RECORD EXCERPTS »
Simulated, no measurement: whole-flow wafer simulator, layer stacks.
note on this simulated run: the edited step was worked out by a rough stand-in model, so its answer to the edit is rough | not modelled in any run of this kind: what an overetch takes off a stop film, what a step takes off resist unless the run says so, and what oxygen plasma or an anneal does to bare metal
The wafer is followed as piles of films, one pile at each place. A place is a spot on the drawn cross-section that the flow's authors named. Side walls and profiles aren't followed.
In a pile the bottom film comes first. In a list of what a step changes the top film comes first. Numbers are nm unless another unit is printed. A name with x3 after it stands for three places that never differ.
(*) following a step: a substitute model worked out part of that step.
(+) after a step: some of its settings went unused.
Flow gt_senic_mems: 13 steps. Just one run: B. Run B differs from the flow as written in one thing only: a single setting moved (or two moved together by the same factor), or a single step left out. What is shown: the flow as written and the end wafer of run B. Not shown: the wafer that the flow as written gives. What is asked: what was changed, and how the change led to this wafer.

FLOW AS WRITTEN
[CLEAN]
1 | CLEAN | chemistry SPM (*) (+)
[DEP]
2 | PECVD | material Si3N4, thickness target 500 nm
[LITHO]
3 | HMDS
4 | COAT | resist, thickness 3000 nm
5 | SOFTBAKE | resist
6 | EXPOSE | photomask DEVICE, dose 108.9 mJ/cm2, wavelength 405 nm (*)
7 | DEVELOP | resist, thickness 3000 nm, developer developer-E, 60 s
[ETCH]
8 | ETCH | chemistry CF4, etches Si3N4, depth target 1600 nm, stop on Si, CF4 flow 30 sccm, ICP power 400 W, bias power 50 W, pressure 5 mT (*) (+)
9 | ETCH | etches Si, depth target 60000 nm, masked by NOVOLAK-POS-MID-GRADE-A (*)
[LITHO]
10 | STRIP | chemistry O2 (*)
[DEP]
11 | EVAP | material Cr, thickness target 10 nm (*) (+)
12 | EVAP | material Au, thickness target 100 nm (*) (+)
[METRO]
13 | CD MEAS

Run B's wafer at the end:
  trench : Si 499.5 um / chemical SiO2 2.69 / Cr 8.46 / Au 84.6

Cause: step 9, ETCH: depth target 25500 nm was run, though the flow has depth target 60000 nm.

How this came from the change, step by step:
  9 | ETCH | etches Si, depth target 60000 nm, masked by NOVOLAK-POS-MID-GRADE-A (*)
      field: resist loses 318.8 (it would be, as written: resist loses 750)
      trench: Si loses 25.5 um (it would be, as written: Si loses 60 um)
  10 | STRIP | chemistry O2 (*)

BRIEF » In the material above, transcribe exactly the lines beginning at the one with "(*) following a" and ending at the one with "13 | CD MEAS", both included.

TASK RESPONSE »
(*) following a step: a substitute model worked out part of that step.
(+) after a step: some of its settings went unused.
Flow gt_senic_mems: 13 steps. Just one run: B. Run B differs from the flow as written in one thing only: a single setting moved (or two moved together by the same factor), or a single step left out. What is shown: the flow as written and the end wafer of run B. Not shown: the wafer that the flow as written gives. What is asked: what was changed, and how the change led to this wafer.

FLOW AS WRITTEN
[CLEAN]
1 | CLEAN | chemistry SPM (*) (+)
[DEP]
2 | PECVD | material Si3N4, thickness target 500 nm
[LITHO]
3 | HMDS
4 | COAT | resist, thickness 3000 nm
5 | SOFTBAKE | resist
6 | EXPOSE | photomask DEVICE, dose 108.9 mJ/cm2, wavelength 405 nm (*)
7 | DEVELOP | resist, thickness 3000 nm, developer developer-E, 60 s
[ETCH]
8 | ETCH | chemistry CF4, etches Si3N4, depth target 1600 nm, stop on Si, CF4 flow 30 sccm, ICP power 400 W, bias power 50 W, pressure 5 mT (*) (+)
9 | ETCH | etches Si, depth target 60000 nm, masked by NOVOLAK-POS-MID-GRADE-A (*)
[LITHO]
10 | STRIP | chemistry O2 (*)
[DEP]
11 | EVAP | material Cr, thickness target 10 nm (*) (+)
12 | EVAP | material Au, thickness target 100 nm (*) (+)
[METRO]
13 | CD MEAS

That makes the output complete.